**WORK TASK:** Please write out, exactly as given, every line of the entries below up to and including the line with "1. Entire step".

**STUDY MATERIAL:**
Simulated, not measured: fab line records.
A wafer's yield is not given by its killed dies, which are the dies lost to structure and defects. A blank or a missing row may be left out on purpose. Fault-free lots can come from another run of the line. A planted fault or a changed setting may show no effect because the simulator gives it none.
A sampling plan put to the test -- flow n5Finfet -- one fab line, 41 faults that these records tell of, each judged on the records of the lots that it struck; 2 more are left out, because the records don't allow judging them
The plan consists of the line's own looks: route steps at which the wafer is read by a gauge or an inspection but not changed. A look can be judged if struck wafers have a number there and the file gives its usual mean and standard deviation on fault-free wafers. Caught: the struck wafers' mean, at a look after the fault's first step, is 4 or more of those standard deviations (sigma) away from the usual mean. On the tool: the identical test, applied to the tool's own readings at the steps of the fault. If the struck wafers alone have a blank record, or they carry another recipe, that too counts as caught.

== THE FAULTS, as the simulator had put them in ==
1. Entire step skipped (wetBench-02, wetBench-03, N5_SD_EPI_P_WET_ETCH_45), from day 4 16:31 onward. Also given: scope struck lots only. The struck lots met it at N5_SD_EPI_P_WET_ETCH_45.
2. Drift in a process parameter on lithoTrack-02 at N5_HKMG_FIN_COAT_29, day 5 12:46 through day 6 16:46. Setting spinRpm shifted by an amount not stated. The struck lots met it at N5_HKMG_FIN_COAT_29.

**WORKED SOLUTION:**
Simulated, not measured: fab line records.
A wafer's yield is not given by its killed dies, which are the dies lost to structure and defects. A blank or a missing row may be left out on purpose. Fault-free lots can come from another run of the line. A planted fault or a changed setting may show no effect because the simulator gives it none.
A sampling plan put to the test -- flow n5Finfet -- one fab line, 41 faults that these records tell of, each judged on the records of the lots that it struck; 2 more are left out, because the records don't allow judging them
The plan consists of the line's own looks: route steps at which the wafer is read by a gauge or an inspection but not changed. A look can be judged if struck wafers have a number there and the file gives its usual mean and standard deviation on fault-free wafers. Caught: the struck wafers' mean, at a look after the fault's first step, is 4 or more of those standard deviations (sigma) away from the usual mean. On the tool: the identical test, applied to the tool's own readings at the steps of the fault. If the struck wafers alone have a blank record, or they carry another recipe, that too counts as caught.

== THE FAULTS, as the simulator had put them in ==
1. Entire step skipped (wetBench-02, wetBench-03, N5_SD_EPI_P_WET_ETCH_45), from day 4 16:31 onward. Also given: scope struck lots only. The struck lots met it at N5_SD_EPI_P_WET_ETCH_45.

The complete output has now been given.